--- Dataset extract Enclosed Below ---

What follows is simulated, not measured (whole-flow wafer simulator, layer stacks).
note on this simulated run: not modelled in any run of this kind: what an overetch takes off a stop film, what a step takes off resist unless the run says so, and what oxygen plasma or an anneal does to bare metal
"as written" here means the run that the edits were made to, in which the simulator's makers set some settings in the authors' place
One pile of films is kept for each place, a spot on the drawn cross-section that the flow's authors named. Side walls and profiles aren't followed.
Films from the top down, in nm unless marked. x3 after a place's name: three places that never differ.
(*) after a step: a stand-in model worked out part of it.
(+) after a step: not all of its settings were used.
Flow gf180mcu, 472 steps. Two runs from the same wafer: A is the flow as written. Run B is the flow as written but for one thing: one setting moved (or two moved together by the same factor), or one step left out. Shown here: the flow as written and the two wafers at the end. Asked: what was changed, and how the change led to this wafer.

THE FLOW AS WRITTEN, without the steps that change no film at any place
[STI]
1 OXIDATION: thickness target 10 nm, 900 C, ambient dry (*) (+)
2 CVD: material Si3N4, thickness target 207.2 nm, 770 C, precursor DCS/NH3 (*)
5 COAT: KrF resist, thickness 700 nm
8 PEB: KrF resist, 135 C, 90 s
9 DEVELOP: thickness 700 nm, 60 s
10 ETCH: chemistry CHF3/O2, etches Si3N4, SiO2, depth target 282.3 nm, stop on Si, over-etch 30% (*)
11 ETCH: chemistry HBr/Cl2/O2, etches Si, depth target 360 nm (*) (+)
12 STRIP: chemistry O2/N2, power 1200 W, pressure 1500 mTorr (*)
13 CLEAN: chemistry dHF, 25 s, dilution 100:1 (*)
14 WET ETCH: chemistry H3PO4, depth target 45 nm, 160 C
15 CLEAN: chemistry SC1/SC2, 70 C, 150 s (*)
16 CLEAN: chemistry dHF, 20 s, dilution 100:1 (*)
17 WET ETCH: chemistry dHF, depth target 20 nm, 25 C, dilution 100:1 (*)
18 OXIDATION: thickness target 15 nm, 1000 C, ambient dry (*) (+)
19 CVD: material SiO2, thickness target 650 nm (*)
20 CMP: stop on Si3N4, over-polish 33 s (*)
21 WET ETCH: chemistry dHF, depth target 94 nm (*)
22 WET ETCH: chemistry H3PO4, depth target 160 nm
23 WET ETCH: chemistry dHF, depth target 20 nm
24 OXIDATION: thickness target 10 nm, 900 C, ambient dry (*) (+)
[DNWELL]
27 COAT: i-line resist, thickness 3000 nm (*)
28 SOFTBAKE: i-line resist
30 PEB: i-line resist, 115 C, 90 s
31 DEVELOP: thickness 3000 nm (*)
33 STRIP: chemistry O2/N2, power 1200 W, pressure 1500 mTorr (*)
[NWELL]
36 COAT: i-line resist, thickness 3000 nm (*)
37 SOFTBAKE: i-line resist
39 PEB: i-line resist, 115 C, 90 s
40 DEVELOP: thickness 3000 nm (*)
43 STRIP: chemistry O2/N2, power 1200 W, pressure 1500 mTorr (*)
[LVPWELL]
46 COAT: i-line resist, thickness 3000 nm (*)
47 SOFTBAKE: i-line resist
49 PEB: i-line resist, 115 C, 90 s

--- End of Enclosed Dataset extract ---

Assigned task
Extract exactly and only the lines above from the line containing "30 PEB: i-line resist, 115 C, 90 s" through the line containing "47 SOFTBAKE: i-line resist", both end lines included.

Task solution
30 PEB: i-line resist, 115 C, 90 s
31 DEVELOP: thickness 3000 nm (*)
33 STRIP: chemistry O2/N2, power 1200 W, pressure 1500 mTorr (*)
[NWELL]
36 COAT: i-line resist, thickness 3000 nm (*)
37 SOFTBAKE: i-line resist
39 PEB: i-line resist, 115 C, 90 s
40 DEVELOP: thickness 3000 nm (*)
43 STRIP: chemistry O2/N2, power 1200 W, pressure 1500 mTorr (*)
[LVPWELL]
46 COAT: i-line resist, thickness 3000 nm (*)
47 SOFTBAKE: i-line resist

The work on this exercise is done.